▸ EXERCISE
All of the data must be retyped exactly, with nothing left out.

+++

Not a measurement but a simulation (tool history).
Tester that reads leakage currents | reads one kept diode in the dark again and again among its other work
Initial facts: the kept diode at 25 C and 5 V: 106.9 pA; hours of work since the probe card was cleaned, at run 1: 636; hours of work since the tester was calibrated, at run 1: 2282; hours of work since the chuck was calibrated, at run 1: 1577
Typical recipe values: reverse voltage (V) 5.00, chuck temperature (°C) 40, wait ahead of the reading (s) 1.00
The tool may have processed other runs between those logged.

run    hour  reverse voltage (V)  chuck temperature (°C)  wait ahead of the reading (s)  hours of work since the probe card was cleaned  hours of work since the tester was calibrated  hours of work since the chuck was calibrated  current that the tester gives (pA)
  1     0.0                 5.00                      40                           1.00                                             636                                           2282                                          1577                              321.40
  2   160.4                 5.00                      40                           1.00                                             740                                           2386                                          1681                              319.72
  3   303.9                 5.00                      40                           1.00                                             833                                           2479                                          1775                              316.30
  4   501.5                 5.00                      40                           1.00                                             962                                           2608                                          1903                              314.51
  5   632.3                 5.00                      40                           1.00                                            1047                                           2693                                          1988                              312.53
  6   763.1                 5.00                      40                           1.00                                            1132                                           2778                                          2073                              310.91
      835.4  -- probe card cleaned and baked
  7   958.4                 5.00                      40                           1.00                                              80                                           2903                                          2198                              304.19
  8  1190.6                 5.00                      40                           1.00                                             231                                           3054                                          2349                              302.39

+++

▸ TASK RESPONSE
Not a measurement but a simulation (tool history).
Tester that reads leakage currents | reads one kept diode in the dark again and again among its other work
Initial facts: the kept diode at 25 C and 5 V: 106.9 pA; hours of work since the probe card was cleaned, at run 1: 636; hours of work since the tester was calibrated, at run 1: 2282; hours of work since the chuck was calibrated, at run 1: 1577
Typical recipe values: reverse voltage (V) 5.00, chuck temperature (°C) 40, wait ahead of the reading (s) 1.00
The tool may have processed other runs between those logged.

run    hour  reverse voltage (V)  chuck temperature (°C)  wait ahead of the reading (s)  hours of work since the probe card was cleaned  hours of work since the tester was calibrated  hours of work since the chuck was calibrated  current that the tester gives (pA)
  1     0.0                 5.00                      40                           1.00                                             636                                           2282                                          1577                              321.40
  2   160.4                 5.00                      40                           1.00                                             740                                           2386                                          1681                              319.72
  3   303.9                 5.00                      40                           1.00                                             833                                           2479                                          1775                              316.30
  4   501.5                 5.00                      40                           1.00                                             962                                           2608                                          1903                              314.51
  5   632.3                 5.00                      40                           1.00                                            1047                                           2693                                          1988                              312.53
  6   763.1                 5.00                      40                           1.00                                            1132                                           2778                                          2073                              310.91
      835.4  -- probe card cleaned and baked
  7   958.4                 5.00                      40                           1.00                                              80                                           2903                                          2198                              304.19
  8  1190.6                 5.00                      40                           1.00                                             231                                           3054                                          2349                              302.39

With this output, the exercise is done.